[[ Material shown, beginning ]]

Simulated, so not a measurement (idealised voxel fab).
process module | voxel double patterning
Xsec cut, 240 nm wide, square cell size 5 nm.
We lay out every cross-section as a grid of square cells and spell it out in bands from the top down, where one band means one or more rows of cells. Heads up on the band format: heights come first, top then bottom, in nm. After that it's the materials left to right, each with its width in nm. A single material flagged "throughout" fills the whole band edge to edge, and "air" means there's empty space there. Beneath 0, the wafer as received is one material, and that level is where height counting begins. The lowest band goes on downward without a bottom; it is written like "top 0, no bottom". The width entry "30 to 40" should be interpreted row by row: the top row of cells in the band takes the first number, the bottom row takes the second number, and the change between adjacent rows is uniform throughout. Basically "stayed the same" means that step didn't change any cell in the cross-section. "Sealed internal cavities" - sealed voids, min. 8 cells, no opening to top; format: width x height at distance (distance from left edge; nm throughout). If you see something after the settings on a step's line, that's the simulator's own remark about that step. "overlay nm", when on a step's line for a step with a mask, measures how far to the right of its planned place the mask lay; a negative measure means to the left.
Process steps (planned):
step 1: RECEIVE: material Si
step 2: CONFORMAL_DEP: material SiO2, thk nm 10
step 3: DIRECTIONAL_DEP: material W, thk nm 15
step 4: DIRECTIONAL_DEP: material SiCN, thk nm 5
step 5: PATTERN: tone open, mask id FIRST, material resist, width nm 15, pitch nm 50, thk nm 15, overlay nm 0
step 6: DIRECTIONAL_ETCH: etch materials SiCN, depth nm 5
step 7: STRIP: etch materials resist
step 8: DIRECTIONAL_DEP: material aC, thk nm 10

[[ Material shown, end ]]

Work instruction:
Would you print each line of the material exactly?

Your response:
Simulated, so not a measurement (idealised voxel fab).
process module | voxel double patterning
Xsec cut, 240 nm wide, square cell size 5 nm.
We lay out every cross-section as a grid of square cells and spell it out in bands from the top down, where one band means one or more rows of cells. Heads up on the band format: heights come first, top then bottom, in nm. After that it's the materials left to right, each with its width in nm. A single material flagged "throughout" fills the whole band edge to edge, and "air" means there's empty space there. Beneath 0, the wafer as received is one material, and that level is where height counting begins. The lowest band goes on downward without a bottom; it is written like "top 0, no bottom". The width entry "30 to 40" should be interpreted row by row: the top row of cells in the band takes the first number, the bottom row takes the second number, and the change between adjacent rows is uniform throughout. Basically "stayed the same" means that step didn't change any cell in the cross-section. "Sealed internal cavities" - sealed voids, min. 8 cells, no opening to top; format: width x height at distance (distance from left edge; nm throughout). If you see something after the settings on a step's line, that's the simulator's own remark about that step. "overlay nm", when on a step's line for a step with a mask, measures how far to the right of its planned place the mask lay; a negative measure means to the left.
Process steps (planned):
step 1: RECEIVE: material Si
step 2: CONFORMAL_DEP: material SiO2, thk nm 10
step 3: DIRECTIONAL_DEP: material W, thk nm 15
step 4: DIRECTIONAL_DEP: material SiCN, thk nm 5
step 5: PATTERN: tone open, mask id FIRST, material resist, width nm 15, pitch nm 50, thk nm 15, overlay nm 0
step 6: DIRECTIONAL_ETCH: etch materials SiCN, depth nm 5
step 7: STRIP: etch materials resist
step 8: DIRECTIONAL_DEP: material aC, thk nm 10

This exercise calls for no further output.